[WORK TASK]
Your task is to transcribe the entries below exactly, from their first line down to the line containing "Units used: thickness_nm in nm", and to stop there.

[DATA LISTING]
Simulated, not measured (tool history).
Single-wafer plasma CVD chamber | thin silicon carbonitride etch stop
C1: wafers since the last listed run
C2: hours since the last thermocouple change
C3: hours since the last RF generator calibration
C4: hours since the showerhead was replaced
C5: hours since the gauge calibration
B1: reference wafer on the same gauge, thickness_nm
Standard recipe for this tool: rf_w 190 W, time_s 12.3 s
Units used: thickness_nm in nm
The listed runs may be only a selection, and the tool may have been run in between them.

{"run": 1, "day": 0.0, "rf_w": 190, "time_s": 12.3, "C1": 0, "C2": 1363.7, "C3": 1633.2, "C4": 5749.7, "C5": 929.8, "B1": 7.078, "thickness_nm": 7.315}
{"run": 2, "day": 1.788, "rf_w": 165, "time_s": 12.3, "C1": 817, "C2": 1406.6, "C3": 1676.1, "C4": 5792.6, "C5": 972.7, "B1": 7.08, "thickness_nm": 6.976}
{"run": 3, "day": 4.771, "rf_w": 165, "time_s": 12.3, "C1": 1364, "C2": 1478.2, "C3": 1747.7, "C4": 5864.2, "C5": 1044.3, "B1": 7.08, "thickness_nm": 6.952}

[WRITTEN SOLUTION]
Simulated, not measured (tool history).
Single-wafer plasma CVD chamber | thin silicon carbonitride etch stop
C1: wafers since the last listed run
C2: hours since the last thermocouple change
C3: hours since the last RF generator calibration
C4: hours since the showerhead was replaced
C5: hours since the gauge calibration
B1: reference wafer on the same gauge, thickness_nm
Standard recipe for this tool: rf_w 190 W, time_s 12.3 s
Units used: thickness_nm in nm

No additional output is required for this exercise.